◆ **Entries shown**
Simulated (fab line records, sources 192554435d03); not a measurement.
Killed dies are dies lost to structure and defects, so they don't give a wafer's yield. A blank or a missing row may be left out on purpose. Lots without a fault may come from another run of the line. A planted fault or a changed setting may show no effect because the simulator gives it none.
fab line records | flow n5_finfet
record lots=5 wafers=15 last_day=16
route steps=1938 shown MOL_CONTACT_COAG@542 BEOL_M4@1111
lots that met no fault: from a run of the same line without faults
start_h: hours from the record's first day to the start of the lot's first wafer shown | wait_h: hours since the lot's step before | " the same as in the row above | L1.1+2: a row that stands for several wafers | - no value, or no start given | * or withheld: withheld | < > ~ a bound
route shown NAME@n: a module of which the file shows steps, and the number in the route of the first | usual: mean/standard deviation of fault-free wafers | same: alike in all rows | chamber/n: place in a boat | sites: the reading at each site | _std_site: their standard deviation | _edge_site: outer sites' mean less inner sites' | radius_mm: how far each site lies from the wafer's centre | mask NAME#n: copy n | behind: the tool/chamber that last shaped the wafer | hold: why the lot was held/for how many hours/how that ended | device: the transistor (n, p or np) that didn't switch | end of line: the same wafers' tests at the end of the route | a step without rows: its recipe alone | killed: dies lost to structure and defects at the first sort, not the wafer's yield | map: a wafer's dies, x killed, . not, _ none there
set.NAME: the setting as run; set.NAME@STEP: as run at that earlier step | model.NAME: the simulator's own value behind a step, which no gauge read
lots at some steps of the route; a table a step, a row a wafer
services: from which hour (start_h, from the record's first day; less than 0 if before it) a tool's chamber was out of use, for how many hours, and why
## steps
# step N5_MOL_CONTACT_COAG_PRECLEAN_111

◆ **Activity**
Your answer must be the lines from the first line of the entries above through the line that contains "start_h: hours from", written out exactly.

◆ **Task response**
Simulated (fab line records, sources 192554435d03); not a measurement.
Killed dies are dies lost to structure and defects, so they don't give a wafer's yield. A blank or a missing row may be left out on purpose. Lots without a fault may come from another run of the line. A planted fault or a changed setting may show no effect because the simulator gives it none.
fab line records | flow n5_finfet
record lots=5 wafers=15 last_day=16
route steps=1938 shown MOL_CONTACT_COAG@542 BEOL_M4@1111
lots that met no fault: from a run of the same line without faults
start_h: hours from the record's first day to the start of the lot's first wafer shown | wait_h: hours since the lot's step before | " the same as in the row above | L1.1+2: a row that stands for several wafers | - no value, or no start given | * or withheld: withheld | < > ~ a bound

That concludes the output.